Extract the entries in their exact form.

-*-*-
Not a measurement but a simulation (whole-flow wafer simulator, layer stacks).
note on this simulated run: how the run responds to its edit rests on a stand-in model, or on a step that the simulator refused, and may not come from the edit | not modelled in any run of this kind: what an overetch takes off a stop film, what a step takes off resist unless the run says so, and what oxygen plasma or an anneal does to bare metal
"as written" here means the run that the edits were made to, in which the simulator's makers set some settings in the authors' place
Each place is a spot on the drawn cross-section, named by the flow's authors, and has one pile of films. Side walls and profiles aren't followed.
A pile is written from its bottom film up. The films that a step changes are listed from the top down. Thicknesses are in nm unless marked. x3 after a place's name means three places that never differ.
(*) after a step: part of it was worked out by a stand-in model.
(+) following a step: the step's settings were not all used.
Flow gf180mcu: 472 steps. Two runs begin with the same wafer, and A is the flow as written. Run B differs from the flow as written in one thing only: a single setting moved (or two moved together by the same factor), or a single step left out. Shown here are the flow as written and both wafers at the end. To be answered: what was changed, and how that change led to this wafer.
-*-*-

# [Response box]
Not a measurement but a simulation (whole-flow wafer simulator, layer stacks).
note on this simulated run: how the run responds to its edit rests on a stand-in model, or on a step that the simulator refused, and may not come from the edit | not modelled in any run of this kind: what an overetch takes off a stop film, what a step takes off resist unless the run says so, and what oxygen plasma or an anneal does to bare metal
"as written" here means the run that the edits were made to, in which the simulator's makers set some settings in the authors' place
Each place is a spot on the drawn cross-section, named by the flow's authors, and has one pile of films. Side walls and profiles aren't followed.
A pile is written from its bottom film up. The films that a step changes are listed from the top down. Thicknesses are in nm unless marked. x3 after a place's name means three places that never differ.
(*) after a step: part of it was worked out by a stand-in model.
(+) following a step: the step's settings were not all used.
Flow gf180mcu: 472 steps. Two runs begin with the same wafer, and A is the flow as written. Run B differs from the flow as written in one thing only: a single setting moved (or two moved together by the same factor), or a single step left out. Shown here are the flow as written and both wafers at the end. To be answered: what was changed, and how that change led to this wafer.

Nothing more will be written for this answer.